[Source material — start]
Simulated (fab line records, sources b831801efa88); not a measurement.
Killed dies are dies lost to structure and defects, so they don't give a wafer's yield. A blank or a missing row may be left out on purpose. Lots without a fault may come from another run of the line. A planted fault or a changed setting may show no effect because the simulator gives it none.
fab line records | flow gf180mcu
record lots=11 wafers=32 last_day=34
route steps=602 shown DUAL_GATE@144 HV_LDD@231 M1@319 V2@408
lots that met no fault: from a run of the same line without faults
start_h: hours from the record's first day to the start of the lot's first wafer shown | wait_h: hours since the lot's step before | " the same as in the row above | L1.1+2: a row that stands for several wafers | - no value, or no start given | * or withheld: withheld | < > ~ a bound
[Source material — finish]

## Action item
Your task is to set down only the lines that run from the opening of the listing to the line with "lots that met", both ends included, each unchanged.

## Exercise output
Simulated (fab line records, sources b831801efa88); not a measurement.
Killed dies are dies lost to structure and defects, so they don't give a wafer's yield. A blank or a missing row may be left out on purpose. Lots without a fault may come from another run of the line. A planted fault or a changed setting may show no effect because the simulator gives it none.
fab line records | flow gf180mcu
record lots=11 wafers=32 last_day=34
route steps=602 shown DUAL_GATE@144 HV_LDD@231 M1@319 V2@408
lots that met no fault: from a run of the same line without faults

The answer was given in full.